▸ **Work task**
In your answer, transcribe all of the data exactly.

▸ **Information supplied**
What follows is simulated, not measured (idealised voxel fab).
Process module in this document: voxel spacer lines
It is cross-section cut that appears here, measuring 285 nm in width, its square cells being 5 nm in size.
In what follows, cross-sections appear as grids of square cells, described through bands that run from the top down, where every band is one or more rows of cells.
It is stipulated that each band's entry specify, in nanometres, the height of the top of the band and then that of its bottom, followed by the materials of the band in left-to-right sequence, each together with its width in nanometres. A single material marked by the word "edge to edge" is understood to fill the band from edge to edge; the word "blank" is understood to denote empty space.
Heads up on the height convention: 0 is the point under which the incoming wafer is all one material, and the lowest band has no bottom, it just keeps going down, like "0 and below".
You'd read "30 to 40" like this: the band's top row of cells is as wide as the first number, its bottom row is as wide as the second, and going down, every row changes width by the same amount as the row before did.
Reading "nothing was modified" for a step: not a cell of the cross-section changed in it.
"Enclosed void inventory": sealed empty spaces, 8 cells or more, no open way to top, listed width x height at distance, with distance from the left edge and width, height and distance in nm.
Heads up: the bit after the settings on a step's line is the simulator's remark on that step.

▸ **Solution**
What follows is simulated, not measured (idealised voxel fab).
Process module in this document: voxel spacer lines
It is cross-section cut that appears here, measuring 285 nm in width, its square cells being 5 nm in size.
In what follows, cross-sections appear as grids of square cells, described through bands that run from the top down, where every band is one or more rows of cells.
It is stipulated that each band's entry specify, in nanometres, the height of the top of the band and then that of its bottom, followed by the materials of the band in left-to-right sequence, each together with its width in nanometres. A single material marked by the word "edge to edge" is understood to fill the band from edge to edge; the word "blank" is understood to denote empty space.
Heads up on the height convention: 0 is the point under which the incoming wafer is all one material, and the lowest band has no bottom, it just keeps going down, like "0 and below".
You'd read "30 to 40" like this: the band's top row of cells is as wide as the first number, its bottom row is as wide as the second, and going down, every row changes width by the same amount as the row before did.
Reading "nothing was modified" for a step: not a cell of the cross-section changed in it.
"Enclosed void inventory": sealed empty spaces, 8 cells or more, no open way to top, listed width x height at distance, with distance from the left edge and width, height and distance in nm.
Heads up: the bit after the settings on a step's line is the simulator's remark on that step.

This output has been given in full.